=== Raw data ===

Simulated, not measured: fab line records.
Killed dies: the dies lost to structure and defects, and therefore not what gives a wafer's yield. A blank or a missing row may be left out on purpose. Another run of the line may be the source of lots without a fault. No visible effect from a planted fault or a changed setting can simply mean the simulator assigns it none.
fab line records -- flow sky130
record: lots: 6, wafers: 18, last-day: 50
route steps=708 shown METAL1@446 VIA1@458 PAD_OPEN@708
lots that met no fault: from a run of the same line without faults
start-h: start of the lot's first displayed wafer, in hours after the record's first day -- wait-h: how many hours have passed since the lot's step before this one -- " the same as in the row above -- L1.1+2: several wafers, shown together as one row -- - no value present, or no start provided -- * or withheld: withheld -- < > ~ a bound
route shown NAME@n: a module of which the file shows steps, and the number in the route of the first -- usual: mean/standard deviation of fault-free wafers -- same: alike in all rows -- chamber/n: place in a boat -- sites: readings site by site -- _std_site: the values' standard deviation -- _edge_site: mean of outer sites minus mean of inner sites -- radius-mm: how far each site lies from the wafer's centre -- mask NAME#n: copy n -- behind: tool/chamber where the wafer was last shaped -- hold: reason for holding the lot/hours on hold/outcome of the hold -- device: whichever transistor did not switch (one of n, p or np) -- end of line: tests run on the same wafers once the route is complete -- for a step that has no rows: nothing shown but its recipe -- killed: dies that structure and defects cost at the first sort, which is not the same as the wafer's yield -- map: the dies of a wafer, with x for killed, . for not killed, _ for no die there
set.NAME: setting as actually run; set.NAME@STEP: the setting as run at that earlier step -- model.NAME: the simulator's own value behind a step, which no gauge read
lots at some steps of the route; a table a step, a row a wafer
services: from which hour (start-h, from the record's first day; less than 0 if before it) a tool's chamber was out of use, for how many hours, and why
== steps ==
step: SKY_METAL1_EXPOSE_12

===

:: Requirement ::
What you give back should be exactly the lines of the data above from the line with "Killed dies: the" through the line with "start-h: start of", both of those included, and nothing more.

:: Exercise result ::
Killed dies: the dies lost to structure and defects, and therefore not what gives a wafer's yield. A blank or a missing row may be left out on purpose. Another run of the line may be the source of lots without a fault. No visible effect from a planted fault or a changed setting can simply mean the simulator assigns it none.
fab line records -- flow sky130
record: lots: 6, wafers: 18, last-day: 50
route steps=708 shown METAL1@446 VIA1@458 PAD_OPEN@708
lots that met no fault: from a run of the same line without faults
start-h: start of the lot's first displayed wafer, in hours after the record's first day -- wait-h: how many hours have passed since the lot's step before this one -- " the same as in the row above -- L1.1+2: several wafers, shown together as one row -- - no value present, or no start provided -- * or withheld: withheld -- < > ~ a bound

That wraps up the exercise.